### Work task:
The required output is the lines below from the line containing "Materials: From the" to the line containing "last layer unbounded", inclusive, retyped exactly. No other lines belong in it.

(Beginning of Extracted records)

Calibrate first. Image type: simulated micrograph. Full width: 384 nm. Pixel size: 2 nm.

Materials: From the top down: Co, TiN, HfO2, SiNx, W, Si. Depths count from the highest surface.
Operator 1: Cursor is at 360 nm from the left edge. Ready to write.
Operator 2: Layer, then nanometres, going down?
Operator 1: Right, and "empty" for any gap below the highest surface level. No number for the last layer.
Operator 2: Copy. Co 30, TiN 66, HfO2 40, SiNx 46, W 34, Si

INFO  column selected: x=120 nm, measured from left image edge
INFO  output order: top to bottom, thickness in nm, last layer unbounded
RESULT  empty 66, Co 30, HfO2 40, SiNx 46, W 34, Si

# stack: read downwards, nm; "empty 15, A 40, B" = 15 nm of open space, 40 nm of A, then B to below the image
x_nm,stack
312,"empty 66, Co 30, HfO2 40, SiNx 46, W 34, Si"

(End of Extracted records)

### Exercise output:
Materials: From the top down: Co, TiN, HfO2, SiNx, W, Si. Depths count from the highest surface.
Operator 1: Cursor is at 360 nm from the left edge. Ready to write.
Operator 2: Layer, then nanometres, going down?
Operator 1: Right, and "empty" for any gap below the highest surface level. No number for the last layer.
Operator 2: Copy. Co 30, TiN 66, HfO2 40, SiNx 46, W 34, Si

INFO  column selected: x=120 nm, measured from left image edge
INFO  output order: top to bottom, thickness in nm, last layer unbounded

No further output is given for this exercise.